● Action item: What you need to produce from the material below is an exact transcription of the lines from the one with "Log of a fleet" through the one with "Normal settings on", both included, and no other line.

........

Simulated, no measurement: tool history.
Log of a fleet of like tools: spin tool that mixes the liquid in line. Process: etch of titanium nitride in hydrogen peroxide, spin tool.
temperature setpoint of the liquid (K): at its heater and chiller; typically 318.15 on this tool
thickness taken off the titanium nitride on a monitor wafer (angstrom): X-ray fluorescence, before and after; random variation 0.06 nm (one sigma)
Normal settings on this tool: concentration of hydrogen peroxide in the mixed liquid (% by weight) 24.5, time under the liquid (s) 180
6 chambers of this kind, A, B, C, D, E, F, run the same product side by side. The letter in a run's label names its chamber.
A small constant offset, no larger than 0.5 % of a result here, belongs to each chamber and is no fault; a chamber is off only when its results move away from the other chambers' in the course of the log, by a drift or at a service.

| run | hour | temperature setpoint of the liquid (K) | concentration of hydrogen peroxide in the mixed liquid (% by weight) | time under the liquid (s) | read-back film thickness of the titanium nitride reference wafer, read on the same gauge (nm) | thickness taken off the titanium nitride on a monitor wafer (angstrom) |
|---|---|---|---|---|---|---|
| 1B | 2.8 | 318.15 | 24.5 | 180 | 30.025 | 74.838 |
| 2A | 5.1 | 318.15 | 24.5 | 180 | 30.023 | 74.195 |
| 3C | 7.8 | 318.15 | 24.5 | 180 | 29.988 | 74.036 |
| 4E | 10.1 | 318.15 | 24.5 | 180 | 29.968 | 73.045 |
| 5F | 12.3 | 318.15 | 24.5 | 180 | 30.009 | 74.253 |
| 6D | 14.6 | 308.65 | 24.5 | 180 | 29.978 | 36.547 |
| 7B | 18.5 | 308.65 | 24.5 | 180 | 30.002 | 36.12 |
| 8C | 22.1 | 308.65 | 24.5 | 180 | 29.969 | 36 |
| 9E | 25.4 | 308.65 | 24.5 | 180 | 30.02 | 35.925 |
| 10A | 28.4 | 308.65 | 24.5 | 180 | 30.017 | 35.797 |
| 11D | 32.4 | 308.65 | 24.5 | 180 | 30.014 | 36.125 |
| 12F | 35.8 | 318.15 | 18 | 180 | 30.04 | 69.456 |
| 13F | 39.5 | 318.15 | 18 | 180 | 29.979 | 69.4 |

........

● Exercise result:
Log of a fleet of like tools: spin tool that mixes the liquid in line. Process: etch of titanium nitride in hydrogen peroxide, spin tool.
temperature setpoint of the liquid (K): at its heater and chiller; typically 318.15 on this tool
thickness taken off the titanium nitride on a monitor wafer (angstrom): X-ray fluorescence, before and after; random variation 0.06 nm (one sigma)
Normal settings on this tool: concentration of hydrogen peroxide in the mixed liquid (% by weight) 24.5, time under the liquid (s) 180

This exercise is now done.